## Assignment
From the records below, print exactly the lines starting at the one containing "25 -> 0 | SiN throughout" and ending at the one containing "Pre-step geometry: the", ends included, and nothing else.

## Data shown
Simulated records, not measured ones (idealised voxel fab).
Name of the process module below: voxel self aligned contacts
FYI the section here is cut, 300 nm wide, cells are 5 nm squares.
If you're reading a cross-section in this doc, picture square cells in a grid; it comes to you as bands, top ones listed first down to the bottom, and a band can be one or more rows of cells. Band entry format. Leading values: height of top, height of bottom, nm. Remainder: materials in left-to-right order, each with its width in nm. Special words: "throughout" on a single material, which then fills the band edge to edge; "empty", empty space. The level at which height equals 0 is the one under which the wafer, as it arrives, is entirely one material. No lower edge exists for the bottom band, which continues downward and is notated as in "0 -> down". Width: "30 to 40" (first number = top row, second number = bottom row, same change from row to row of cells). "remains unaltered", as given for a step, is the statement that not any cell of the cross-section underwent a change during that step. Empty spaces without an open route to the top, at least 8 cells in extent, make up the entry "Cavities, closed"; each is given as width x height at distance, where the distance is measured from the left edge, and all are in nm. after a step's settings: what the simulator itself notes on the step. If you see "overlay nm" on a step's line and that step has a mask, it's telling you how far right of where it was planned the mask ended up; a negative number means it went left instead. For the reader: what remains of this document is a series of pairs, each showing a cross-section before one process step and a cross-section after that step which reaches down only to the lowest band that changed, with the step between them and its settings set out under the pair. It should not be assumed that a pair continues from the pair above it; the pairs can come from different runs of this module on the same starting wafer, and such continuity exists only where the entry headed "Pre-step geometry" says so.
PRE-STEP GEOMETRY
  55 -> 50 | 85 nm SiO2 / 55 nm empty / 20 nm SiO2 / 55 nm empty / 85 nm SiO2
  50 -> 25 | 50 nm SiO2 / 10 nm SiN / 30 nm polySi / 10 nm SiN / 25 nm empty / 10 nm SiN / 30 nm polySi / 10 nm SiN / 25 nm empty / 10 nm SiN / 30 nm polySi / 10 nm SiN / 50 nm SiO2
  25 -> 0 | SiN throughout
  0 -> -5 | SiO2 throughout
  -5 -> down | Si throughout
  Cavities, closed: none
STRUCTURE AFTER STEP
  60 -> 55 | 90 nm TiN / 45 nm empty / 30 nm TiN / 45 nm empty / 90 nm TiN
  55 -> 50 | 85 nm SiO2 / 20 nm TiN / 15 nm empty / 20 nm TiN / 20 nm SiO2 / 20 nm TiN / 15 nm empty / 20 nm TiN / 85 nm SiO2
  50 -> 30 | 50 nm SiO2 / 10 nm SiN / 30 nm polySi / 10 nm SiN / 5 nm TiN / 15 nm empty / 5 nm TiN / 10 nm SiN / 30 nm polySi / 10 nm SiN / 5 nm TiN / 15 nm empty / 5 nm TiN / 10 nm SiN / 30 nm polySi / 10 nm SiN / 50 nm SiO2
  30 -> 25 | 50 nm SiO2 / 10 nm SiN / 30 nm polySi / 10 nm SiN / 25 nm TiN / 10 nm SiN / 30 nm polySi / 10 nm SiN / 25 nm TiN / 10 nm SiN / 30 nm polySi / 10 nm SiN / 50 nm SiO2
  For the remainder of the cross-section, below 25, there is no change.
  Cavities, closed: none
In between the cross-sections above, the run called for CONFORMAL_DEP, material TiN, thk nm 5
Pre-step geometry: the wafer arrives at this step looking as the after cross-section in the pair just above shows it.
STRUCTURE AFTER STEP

## Task output
  25 -> 0 | SiN throughout
  0 -> -5 | SiO2 throughout
  -5 -> down | Si throughout
  Cavities, closed: none
STRUCTURE AFTER STEP
  60 -> 55 | 90 nm TiN / 45 nm empty / 30 nm TiN / 45 nm empty / 90 nm TiN
  55 -> 50 | 85 nm SiO2 / 20 nm TiN / 15 nm empty / 20 nm TiN / 20 nm SiO2 / 20 nm TiN / 15 nm empty / 20 nm TiN / 85 nm SiO2
  50 -> 30 | 50 nm SiO2 / 10 nm SiN / 30 nm polySi / 10 nm SiN / 5 nm TiN / 15 nm empty / 5 nm TiN / 10 nm SiN / 30 nm polySi / 10 nm SiN / 5 nm TiN / 15 nm empty / 5 nm TiN / 10 nm SiN / 30 nm polySi / 10 nm SiN / 50 nm SiO2
  30 -> 25 | 50 nm SiO2 / 10 nm SiN / 30 nm polySi / 10 nm SiN / 25 nm TiN / 10 nm SiN / 30 nm polySi / 10 nm SiN / 25 nm TiN / 10 nm SiN / 30 nm polySi / 10 nm SiN / 50 nm SiO2
  For the remainder of the cross-section, below 25, there is no change.
  Cavities, closed: none
In between the cross-sections above, the run called for CONFORMAL_DEP, material TiN, thk nm 5
Pre-step geometry: the wafer arrives at this step looking as the after cross-section in the pair just above shows it.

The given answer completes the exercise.